§

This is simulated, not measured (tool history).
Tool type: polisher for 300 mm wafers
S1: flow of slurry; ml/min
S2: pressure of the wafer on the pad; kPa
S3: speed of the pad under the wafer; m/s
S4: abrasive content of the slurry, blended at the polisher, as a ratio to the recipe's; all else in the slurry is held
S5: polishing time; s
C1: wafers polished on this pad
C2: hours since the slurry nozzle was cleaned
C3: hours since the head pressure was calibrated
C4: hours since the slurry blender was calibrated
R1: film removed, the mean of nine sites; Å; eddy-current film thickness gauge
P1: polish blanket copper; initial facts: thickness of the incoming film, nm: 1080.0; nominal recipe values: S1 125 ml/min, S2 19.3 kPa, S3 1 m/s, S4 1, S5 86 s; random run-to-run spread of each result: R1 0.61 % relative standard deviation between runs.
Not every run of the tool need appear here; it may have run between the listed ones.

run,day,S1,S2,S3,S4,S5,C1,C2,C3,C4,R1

§

## Work item
In the listing above, please print only the lines from the first one to the line where "Not every run" appears, exactly as written, both of those lines included.

## Response
This is simulated, not measured (tool history).
Tool type: polisher for 300 mm wafers
S1: flow of slurry; ml/min
S2: pressure of the wafer on the pad; kPa
S3: speed of the pad under the wafer; m/s
S4: abrasive content of the slurry, blended at the polisher, as a ratio to the recipe's; all else in the slurry is held
S5: polishing time; s
C1: wafers polished on this pad
C2: hours since the slurry nozzle was cleaned
C3: hours since the head pressure was calibrated
C4: hours since the slurry blender was calibrated
R1: film removed, the mean of nine sites; Å; eddy-current film thickness gauge
P1: polish blanket copper; initial facts: thickness of the incoming film, nm: 1080.0; nominal recipe values: S1 125 ml/min, S2 19.3 kPa, S3 1 m/s, S4 1, S5 86 s; random run-to-run spread of each result: R1 0.61 % relative standard deviation between runs.
Not every run of the tool need appear here; it may have run between the listed ones.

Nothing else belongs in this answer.